BRIEF:
Type again, exactly, the lines below from the start through the line that includes "## SPLIT DETAILS".

______

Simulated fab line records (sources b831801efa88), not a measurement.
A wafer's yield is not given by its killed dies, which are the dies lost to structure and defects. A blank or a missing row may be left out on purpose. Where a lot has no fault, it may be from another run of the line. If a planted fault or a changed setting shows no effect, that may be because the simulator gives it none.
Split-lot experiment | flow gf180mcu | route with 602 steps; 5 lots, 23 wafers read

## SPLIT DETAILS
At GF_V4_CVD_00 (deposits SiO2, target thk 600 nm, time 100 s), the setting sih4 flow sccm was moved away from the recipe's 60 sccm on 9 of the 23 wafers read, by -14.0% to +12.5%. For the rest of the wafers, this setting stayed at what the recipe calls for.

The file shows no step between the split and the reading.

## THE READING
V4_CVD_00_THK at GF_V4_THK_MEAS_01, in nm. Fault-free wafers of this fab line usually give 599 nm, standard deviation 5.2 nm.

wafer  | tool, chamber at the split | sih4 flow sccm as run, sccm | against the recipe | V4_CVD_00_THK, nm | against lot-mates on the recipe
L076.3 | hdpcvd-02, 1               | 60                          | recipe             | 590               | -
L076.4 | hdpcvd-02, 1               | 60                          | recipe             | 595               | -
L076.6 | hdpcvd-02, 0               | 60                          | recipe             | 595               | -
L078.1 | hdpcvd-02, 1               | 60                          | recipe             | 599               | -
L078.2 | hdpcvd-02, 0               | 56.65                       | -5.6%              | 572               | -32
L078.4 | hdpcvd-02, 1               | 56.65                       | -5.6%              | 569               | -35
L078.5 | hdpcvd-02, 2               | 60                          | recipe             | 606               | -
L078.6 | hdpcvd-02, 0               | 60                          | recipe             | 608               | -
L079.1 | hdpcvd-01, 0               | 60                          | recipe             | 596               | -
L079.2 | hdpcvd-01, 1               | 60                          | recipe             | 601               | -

______

WRITTEN ANSWER:
Simulated fab line records (sources b831801efa88), not a measurement.
A wafer's yield is not given by its killed dies, which are the dies lost to structure and defects. A blank or a missing row may be left out on purpose. Where a lot has no fault, it may be from another run of the line. If a planted fault or a changed setting shows no effect, that may be because the simulator gives it none.
Split-lot experiment | flow gf180mcu | route with 602 steps; 5 lots, 23 wafers read

## SPLIT DETAILS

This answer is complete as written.